### Task item
Using the data beneath this instruction, retype only the lines from the one that contains "This desk's finding: nothing" down to the one that contains "THE TOOL OWNER'S DESK: rie_diel-01", both included, exactly as they appear.

-- Record extracts follows --

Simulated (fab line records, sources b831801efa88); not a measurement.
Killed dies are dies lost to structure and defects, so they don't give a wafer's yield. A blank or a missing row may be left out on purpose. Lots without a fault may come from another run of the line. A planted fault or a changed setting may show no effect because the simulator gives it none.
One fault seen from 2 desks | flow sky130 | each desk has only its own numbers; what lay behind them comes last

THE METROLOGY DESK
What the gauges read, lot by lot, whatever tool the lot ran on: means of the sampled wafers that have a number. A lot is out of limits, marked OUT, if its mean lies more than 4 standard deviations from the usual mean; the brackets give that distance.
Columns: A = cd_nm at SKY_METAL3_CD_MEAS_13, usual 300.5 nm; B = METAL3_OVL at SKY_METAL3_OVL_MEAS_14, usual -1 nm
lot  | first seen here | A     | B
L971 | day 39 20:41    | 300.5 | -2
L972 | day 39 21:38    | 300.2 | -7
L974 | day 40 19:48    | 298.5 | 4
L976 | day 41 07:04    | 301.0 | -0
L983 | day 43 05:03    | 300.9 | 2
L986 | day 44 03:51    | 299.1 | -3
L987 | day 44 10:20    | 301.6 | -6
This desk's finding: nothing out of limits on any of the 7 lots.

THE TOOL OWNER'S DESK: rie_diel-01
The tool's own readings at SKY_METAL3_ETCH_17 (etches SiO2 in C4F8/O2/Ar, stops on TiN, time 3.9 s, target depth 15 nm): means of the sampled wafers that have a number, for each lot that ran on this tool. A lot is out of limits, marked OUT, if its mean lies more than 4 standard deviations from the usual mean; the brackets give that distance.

-- Record extracts concluded --

### Your response
This desk's finding: nothing out of limits on any of the 7 lots.

THE TOOL OWNER'S DESK: rie_diel-01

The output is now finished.